■ ■ ■

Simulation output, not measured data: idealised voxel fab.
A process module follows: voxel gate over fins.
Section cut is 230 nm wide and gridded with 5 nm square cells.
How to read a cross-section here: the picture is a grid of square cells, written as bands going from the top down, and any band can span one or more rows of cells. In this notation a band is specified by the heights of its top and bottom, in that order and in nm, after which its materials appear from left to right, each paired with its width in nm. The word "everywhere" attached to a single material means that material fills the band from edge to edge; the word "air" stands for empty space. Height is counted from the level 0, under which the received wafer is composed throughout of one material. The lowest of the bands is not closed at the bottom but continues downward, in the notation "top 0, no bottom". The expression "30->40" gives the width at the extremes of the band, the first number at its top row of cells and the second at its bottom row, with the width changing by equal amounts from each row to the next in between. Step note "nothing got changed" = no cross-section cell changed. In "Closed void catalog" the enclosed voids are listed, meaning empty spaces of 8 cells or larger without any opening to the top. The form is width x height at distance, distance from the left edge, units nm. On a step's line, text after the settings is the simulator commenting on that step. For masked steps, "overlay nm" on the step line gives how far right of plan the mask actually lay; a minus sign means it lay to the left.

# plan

■ ■ ■

- _Work request_
Repeat exactly, and only, the run of lines from the start of the material above through the line that holds "Section cut is".

- _Written answer_
Simulation output, not measured data: idealised voxel fab.
A process module follows: voxel gate over fins.
Section cut is 230 nm wide and gridded with 5 nm square cells.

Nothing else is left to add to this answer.